## Work request
Will you quote precisely the lines that run from the top of the material below to the line containing "All heights in", both ends included?

::::

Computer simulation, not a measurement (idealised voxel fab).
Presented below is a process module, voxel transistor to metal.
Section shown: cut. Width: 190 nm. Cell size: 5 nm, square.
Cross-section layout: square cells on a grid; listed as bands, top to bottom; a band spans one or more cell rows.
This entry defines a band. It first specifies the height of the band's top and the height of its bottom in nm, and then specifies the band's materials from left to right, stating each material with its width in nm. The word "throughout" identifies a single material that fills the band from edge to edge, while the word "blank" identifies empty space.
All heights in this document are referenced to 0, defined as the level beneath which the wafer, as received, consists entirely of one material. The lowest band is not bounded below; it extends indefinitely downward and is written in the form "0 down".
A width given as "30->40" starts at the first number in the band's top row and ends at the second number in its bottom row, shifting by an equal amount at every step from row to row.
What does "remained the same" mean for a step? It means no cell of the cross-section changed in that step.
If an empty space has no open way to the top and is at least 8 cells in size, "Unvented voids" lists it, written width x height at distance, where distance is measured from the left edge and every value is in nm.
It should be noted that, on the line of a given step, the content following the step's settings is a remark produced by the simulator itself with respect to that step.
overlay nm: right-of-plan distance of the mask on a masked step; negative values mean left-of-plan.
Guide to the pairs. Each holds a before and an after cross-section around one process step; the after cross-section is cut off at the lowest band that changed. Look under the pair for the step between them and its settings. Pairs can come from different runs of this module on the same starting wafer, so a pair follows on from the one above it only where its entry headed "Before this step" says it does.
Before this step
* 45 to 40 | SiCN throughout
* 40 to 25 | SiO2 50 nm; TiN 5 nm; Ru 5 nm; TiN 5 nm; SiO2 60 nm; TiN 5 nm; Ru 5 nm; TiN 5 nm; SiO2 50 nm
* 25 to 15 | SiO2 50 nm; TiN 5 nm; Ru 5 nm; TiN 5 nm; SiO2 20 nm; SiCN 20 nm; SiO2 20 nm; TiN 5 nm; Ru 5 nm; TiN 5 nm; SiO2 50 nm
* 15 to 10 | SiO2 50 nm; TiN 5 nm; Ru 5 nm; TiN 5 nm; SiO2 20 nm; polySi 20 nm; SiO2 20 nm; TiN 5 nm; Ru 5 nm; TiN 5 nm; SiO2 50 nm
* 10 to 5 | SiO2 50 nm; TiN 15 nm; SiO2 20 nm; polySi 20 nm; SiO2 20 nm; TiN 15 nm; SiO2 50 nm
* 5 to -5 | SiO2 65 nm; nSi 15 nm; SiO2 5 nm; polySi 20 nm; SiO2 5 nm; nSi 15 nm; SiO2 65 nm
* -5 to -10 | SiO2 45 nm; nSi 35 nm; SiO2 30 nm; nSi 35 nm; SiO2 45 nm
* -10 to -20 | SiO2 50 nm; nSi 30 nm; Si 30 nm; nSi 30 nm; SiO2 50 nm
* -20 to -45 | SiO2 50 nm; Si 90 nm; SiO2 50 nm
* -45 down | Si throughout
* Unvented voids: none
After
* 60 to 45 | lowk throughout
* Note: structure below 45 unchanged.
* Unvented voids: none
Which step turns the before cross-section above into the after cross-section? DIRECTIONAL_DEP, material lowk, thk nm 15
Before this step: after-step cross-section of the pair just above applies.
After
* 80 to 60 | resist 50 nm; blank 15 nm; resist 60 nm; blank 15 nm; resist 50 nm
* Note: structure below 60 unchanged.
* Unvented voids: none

::::

## Solution
Computer simulation, not a measurement (idealised voxel fab).
Presented below is a process module, voxel transistor to metal.
Section shown: cut. Width: 190 nm. Cell size: 5 nm, square.
Cross-section layout: square cells on a grid; listed as bands, top to bottom; a band spans one or more cell rows.
This entry defines a band. It first specifies the height of the band's top and the height of its bottom in nm, and then specifies the band's materials from left to right, stating each material with its width in nm. The word "throughout" identifies a single material that fills the band from edge to edge, while the word "blank" identifies empty space.
All heights in this document are referenced to 0, defined as the level beneath which the wafer, as received, consists entirely of one material. The lowest band is not bounded below; it extends indefinitely downward and is written in the form "0 down".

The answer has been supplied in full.